*Information provided:*
________

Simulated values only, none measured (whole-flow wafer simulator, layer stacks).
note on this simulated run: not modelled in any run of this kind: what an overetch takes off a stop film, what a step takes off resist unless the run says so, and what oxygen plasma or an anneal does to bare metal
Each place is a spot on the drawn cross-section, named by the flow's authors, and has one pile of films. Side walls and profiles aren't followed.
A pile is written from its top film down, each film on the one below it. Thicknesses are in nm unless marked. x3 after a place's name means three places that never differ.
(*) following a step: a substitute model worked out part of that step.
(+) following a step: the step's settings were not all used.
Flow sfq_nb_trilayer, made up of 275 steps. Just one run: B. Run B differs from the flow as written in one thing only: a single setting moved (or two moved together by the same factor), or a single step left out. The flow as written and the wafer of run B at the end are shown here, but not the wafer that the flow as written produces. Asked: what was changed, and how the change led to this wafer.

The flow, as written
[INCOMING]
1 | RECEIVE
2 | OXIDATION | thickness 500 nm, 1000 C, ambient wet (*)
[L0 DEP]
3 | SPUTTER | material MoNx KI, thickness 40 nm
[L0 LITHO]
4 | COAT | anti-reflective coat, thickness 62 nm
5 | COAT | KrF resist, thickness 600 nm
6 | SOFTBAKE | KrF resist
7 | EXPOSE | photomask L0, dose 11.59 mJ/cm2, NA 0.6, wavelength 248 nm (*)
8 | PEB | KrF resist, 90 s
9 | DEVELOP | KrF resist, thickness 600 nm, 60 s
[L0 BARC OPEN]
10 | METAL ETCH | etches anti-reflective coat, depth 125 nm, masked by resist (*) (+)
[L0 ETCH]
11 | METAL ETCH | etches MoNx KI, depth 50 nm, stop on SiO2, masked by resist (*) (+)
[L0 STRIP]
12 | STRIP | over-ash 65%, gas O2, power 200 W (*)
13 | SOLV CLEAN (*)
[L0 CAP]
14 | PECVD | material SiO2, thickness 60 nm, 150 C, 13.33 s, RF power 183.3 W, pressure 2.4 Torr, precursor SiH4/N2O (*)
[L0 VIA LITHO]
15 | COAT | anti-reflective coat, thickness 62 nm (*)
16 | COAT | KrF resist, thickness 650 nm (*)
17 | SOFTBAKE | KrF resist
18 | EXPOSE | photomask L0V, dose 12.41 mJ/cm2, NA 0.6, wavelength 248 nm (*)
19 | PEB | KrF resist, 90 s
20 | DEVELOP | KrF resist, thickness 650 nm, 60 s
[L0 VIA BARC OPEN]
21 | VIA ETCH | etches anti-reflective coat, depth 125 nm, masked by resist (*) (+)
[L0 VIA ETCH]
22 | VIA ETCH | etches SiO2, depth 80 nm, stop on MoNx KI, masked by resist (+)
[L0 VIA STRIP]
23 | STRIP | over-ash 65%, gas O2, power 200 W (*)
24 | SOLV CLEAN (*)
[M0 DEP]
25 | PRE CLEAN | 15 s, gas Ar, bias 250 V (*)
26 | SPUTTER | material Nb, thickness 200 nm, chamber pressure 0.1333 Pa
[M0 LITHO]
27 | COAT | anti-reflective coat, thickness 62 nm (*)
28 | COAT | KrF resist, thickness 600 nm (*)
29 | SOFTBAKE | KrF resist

________

*Action item:*
Above are the lines; repeat exactly the ones from the line containing "24 | SOLV CLEAN (*)" down to the line containing "28 | COAT | KrF resist, thickness 600 nm (*)", both inclusive.

*Response:*
24 | SOLV CLEAN (*)
[M0 DEP]
25 | PRE CLEAN | 15 s, gas Ar, bias 250 V (*)
26 | SPUTTER | material Nb, thickness 200 nm, chamber pressure 0.1333 Pa
[M0 LITHO]
27 | COAT | anti-reflective coat, thickness 62 nm (*)
28 | COAT | KrF resist, thickness 600 nm (*)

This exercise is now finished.